- Exercise -
What is needed is an exact copy of the lines in the listing below, from the one with "overlay nm, on" up to and including the one with "4 op DIRECTIONAL_ETCH", with no other lines.

- Material shown -
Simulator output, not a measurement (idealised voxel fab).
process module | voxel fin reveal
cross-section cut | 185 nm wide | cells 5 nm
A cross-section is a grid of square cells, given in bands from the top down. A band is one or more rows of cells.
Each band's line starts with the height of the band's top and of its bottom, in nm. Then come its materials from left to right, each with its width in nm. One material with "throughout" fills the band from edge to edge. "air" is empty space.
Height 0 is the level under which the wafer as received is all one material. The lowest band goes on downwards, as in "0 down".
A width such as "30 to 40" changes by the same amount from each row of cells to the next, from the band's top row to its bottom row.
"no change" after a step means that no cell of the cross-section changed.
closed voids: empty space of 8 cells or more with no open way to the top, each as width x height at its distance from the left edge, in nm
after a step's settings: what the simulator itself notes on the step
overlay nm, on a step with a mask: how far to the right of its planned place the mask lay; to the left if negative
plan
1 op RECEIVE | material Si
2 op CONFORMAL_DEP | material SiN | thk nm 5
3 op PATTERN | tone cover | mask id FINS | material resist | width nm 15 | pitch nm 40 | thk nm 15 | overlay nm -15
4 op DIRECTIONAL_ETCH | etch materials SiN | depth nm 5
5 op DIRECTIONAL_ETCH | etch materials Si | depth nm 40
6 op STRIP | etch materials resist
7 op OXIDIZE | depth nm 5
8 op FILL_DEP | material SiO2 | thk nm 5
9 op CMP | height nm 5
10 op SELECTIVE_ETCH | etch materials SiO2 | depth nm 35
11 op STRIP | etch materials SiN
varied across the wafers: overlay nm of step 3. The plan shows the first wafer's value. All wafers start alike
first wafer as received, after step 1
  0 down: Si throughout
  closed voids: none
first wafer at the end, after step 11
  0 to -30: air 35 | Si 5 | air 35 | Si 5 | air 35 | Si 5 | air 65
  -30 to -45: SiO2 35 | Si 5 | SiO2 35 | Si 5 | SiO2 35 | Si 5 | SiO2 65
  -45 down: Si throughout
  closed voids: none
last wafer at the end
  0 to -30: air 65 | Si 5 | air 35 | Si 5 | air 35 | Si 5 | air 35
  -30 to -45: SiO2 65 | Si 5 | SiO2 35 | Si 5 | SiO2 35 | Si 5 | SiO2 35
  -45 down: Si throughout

- Exercise result -
overlay nm, on a step with a mask: how far to the right of its planned place the mask lay; to the left if negative
plan
1 op RECEIVE | material Si
2 op CONFORMAL_DEP | material SiN | thk nm 5
3 op PATTERN | tone cover | mask id FINS | material resist | width nm 15 | pitch nm 40 | thk nm 15 | overlay nm -15
4 op DIRECTIONAL_ETCH | etch materials SiN | depth nm 5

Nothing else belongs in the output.